> _WORK INSTRUCTION_
Each line from the first down to the one containing "lots that met" should be returned exactly as it appears below.

________

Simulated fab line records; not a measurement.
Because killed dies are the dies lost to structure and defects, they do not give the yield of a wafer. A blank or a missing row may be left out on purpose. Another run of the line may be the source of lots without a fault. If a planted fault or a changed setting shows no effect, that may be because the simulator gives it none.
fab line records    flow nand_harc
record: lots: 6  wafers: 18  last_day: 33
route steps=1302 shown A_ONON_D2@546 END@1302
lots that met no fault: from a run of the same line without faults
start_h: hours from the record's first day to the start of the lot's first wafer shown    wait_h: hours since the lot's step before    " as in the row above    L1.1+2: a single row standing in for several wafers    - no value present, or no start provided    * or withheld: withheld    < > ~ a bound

________

> _ANSWER SPACE_
Simulated fab line records; not a measurement.
Because killed dies are the dies lost to structure and defects, they do not give the yield of a wafer. A blank or a missing row may be left out on purpose. Another run of the line may be the source of lots without a fault. If a planted fault or a changed setting shows no effect, that may be because the simulator gives it none.
fab line records    flow nand_harc
record: lots: 6  wafers: 18  last_day: 33
route steps=1302 shown A_ONON_D2@546 END@1302
lots that met no fault: from a run of the same line without faults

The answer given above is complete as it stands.